— Source information —
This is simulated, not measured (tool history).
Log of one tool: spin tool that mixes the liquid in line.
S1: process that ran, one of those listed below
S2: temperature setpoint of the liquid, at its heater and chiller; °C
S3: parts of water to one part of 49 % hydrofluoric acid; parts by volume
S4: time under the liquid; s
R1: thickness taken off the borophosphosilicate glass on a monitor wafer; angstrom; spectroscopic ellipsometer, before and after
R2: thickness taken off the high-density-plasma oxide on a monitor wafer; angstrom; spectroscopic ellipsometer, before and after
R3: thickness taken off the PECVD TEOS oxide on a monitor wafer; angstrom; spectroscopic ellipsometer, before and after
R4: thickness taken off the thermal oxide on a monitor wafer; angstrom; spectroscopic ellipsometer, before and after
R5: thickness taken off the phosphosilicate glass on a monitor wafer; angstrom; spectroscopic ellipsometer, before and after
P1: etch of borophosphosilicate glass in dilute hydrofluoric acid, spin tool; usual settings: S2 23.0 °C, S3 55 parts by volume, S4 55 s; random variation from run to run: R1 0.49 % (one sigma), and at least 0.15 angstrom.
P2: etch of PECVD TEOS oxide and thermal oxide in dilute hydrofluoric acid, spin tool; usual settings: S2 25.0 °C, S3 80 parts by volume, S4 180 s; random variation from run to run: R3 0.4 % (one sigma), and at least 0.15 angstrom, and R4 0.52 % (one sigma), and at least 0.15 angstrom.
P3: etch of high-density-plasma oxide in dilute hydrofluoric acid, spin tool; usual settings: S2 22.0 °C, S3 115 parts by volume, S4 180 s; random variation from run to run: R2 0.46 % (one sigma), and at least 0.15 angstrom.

— Brief —
Repeat the records above with every character intact.

— Answer section —
This is simulated, not measured (tool history).
Log of one tool: spin tool that mixes the liquid in line.
S1: process that ran, one of those listed below
S2: temperature setpoint of the liquid, at its heater and chiller; °C
S3: parts of water to one part of 49 % hydrofluoric acid; parts by volume
S4: time under the liquid; s
R1: thickness taken off the borophosphosilicate glass on a monitor wafer; angstrom; spectroscopic ellipsometer, before and after
R2: thickness taken off the high-density-plasma oxide on a monitor wafer; angstrom; spectroscopic ellipsometer, before and after
R3: thickness taken off the PECVD TEOS oxide on a monitor wafer; angstrom; spectroscopic ellipsometer, before and after
R4: thickness taken off the thermal oxide on a monitor wafer; angstrom; spectroscopic ellipsometer, before and after
R5: thickness taken off the phosphosilicate glass on a monitor wafer; angstrom; spectroscopic ellipsometer, before and after
P1: etch of borophosphosilicate glass in dilute hydrofluoric acid, spin tool; usual settings: S2 23.0 °C, S3 55 parts by volume, S4 55 s; random variation from run to run: R1 0.49 % (one sigma), and at least 0.15 angstrom.
P2: etch of PECVD TEOS oxide and thermal oxide in dilute hydrofluoric acid, spin tool; usual settings: S2 25.0 °C, S3 80 parts by volume, S4 180 s; random variation from run to run: R3 0.4 % (one sigma), and at least 0.15 angstrom, and R4 0.52 % (one sigma), and at least 0.15 angstrom.
P3: etch of high-density-plasma oxide in dilute hydrofluoric acid, spin tool; usual settings: S2 22.0 °C, S3 115 parts by volume, S4 180 s; random variation from run to run: R2 0.46 % (one sigma), and at least 0.15 angstrom.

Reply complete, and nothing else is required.